## [Assignment]
Where a line has odd spacing or punctuation, keep it; transcribe all the entries exactly.

## [Material supplied]
|---|

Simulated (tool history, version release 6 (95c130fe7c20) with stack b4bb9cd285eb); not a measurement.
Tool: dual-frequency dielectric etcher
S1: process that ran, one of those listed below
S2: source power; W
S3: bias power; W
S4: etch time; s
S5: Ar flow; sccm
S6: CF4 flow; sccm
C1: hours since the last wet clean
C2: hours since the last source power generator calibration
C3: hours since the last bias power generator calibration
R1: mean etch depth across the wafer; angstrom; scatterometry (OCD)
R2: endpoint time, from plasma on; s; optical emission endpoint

|---|

## [Task answer]
Simulated (tool history, version release 6 (95c130fe7c20) with stack b4bb9cd285eb); not a measurement.
Tool: dual-frequency dielectric etcher
S1: process that ran, one of those listed below
S2: source power; W
S3: bias power; W
S4: etch time; s
S5: Ar flow; sccm
S6: CF4 flow; sccm
C1: hours since the last wet clean
C2: hours since the last source power generator calibration
C3: hours since the last bias power generator calibration
R1: mean etch depth across the wafer; angstrom; scatterometry (OCD)
R2: endpoint time, from plasma on; s; optical emission endpoint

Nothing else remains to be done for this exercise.